═══

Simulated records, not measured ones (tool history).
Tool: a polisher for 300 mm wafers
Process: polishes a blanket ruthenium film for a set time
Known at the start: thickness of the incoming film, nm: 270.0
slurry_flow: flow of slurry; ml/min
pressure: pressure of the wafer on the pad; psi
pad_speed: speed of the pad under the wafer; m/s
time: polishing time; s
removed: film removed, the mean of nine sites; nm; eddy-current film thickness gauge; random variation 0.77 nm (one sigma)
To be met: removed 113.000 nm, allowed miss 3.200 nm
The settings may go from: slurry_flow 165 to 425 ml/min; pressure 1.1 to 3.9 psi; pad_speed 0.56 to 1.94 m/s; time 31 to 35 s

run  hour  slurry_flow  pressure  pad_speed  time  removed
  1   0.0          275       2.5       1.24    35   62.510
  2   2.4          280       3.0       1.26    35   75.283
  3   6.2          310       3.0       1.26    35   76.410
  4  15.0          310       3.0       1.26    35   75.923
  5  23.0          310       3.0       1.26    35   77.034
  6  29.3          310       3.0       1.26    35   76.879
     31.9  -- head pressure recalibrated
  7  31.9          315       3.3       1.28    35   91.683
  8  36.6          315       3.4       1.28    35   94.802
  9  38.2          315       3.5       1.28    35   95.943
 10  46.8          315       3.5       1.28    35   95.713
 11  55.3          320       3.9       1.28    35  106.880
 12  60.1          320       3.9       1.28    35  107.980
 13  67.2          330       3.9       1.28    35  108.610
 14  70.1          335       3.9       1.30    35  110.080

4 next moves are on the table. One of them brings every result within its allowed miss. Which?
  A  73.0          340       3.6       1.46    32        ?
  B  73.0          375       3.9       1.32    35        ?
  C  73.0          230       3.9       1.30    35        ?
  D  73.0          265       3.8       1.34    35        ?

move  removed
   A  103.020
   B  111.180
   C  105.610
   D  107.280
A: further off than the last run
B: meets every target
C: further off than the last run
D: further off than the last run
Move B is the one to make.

═══

# WORK TASK:
Repeat only what lies between the first line of the data and the line containing "slurry_flow: flow of slurry; ml/min", both of those lines included, exactly as it stands.

# EXPECTED ANSWER:
Simulated records, not measured ones (tool history).
Tool: a polisher for 300 mm wafers
Process: polishes a blanket ruthenium film for a set time
Known at the start: thickness of the incoming film, nm: 270.0
slurry_flow: flow of slurry; ml/min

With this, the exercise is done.